• _SOURCE INFORMATION_
************

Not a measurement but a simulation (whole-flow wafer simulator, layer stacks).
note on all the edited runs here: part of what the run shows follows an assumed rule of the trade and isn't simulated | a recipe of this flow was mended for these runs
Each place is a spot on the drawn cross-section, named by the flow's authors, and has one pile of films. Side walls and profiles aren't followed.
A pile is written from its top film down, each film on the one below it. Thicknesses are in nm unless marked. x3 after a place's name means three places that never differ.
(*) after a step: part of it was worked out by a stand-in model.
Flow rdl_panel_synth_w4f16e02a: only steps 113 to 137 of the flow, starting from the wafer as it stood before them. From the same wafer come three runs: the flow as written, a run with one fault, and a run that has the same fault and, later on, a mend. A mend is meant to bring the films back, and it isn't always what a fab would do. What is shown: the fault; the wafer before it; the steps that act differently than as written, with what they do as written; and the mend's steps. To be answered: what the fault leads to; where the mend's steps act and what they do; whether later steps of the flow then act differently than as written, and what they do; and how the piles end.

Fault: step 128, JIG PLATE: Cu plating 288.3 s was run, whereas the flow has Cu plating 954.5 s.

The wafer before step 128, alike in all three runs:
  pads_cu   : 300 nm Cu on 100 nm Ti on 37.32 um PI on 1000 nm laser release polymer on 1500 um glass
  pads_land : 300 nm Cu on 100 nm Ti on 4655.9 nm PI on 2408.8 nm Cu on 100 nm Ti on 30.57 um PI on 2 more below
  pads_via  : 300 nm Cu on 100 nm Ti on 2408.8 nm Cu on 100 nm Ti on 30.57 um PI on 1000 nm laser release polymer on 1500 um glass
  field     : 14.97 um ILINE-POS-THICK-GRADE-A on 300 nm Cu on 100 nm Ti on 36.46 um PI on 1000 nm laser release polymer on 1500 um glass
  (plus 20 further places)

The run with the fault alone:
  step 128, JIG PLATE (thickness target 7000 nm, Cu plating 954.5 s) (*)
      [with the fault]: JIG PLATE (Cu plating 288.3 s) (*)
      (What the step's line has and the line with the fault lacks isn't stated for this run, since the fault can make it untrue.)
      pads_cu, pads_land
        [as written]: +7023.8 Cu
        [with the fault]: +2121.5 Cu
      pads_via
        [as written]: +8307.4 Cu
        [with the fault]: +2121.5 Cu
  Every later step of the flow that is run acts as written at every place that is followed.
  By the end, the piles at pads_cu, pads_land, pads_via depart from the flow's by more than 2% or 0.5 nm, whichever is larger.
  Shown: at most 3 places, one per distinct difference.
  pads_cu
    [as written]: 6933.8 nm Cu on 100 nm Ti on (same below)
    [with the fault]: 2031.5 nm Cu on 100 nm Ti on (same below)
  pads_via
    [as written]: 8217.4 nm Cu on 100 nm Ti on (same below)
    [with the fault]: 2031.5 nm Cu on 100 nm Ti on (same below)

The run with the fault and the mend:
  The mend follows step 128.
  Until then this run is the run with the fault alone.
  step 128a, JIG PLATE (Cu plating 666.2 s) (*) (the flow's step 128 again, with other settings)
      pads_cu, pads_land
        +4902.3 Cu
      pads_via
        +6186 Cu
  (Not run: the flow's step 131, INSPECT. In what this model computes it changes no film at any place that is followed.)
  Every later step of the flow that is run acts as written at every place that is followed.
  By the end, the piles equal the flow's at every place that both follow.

************

• _WORK REQUEST_
The stopping point is the line containing "(*) after a". Reproduce exactly every line of the material from the first through that one.

• _WORKED SOLUTION_
Not a measurement but a simulation (whole-flow wafer simulator, layer stacks).
note on all the edited runs here: part of what the run shows follows an assumed rule of the trade and isn't simulated | a recipe of this flow was mended for these runs
Each place is a spot on the drawn cross-section, named by the flow's authors, and has one pile of films. Side walls and profiles aren't followed.
A pile is written from its top film down, each film on the one below it. Thicknesses are in nm unless marked. x3 after a place's name means three places that never differ.
(*) after a step: part of it was worked out by a stand-in model.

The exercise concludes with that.